**WORK REQUEST**. Where the line containing "ok so looking" appears, end your copy; everything from the first line of the records below up to and including it must be reproduced exactly.

**DATA FOR REVIEW**.
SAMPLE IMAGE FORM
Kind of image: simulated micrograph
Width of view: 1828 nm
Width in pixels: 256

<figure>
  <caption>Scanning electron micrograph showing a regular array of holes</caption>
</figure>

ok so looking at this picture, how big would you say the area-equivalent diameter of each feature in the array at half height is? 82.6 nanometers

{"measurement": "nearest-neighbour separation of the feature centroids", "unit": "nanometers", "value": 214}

**WRITTEN RESPONSE**.
SAMPLE IMAGE FORM
Kind of image: simulated micrograph
Width of view: 1828 nm
Width in pixels: 256

<figure>
  <caption>Scanning electron micrograph showing a regular array of holes</caption>
</figure>

ok so looking at this picture, how big would you say the area-equivalent diameter of each feature in the array at half height is? 82.6 nanometers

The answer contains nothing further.